=== Listed records ===
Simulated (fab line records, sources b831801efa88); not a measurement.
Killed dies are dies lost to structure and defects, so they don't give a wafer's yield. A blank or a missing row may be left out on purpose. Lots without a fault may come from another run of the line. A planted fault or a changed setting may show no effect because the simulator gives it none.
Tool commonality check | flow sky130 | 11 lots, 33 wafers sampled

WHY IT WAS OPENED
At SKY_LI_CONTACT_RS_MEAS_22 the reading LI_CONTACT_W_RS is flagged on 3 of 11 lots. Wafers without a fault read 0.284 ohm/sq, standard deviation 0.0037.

=== Action item ===
Would you output the entire listing exactly as written?

=== Written solution ===
Simulated (fab line records, sources b831801efa88); not a measurement.
Killed dies are dies lost to structure and defects, so they don't give a wafer's yield. A blank or a missing row may be left out on purpose. Lots without a fault may come from another run of the line. A planted fault or a changed setting may show no effect because the simulator gives it none.
Tool commonality check | flow sky130 | 11 lots, 33 wafers sampled

WHY IT WAS OPENED
At SKY_LI_CONTACT_RS_MEAS_22 the reading LI_CONTACT_W_RS is flagged on 3 of 11 lots. Wafers without a fault read 0.284 ohm/sq, standard deviation 0.0037.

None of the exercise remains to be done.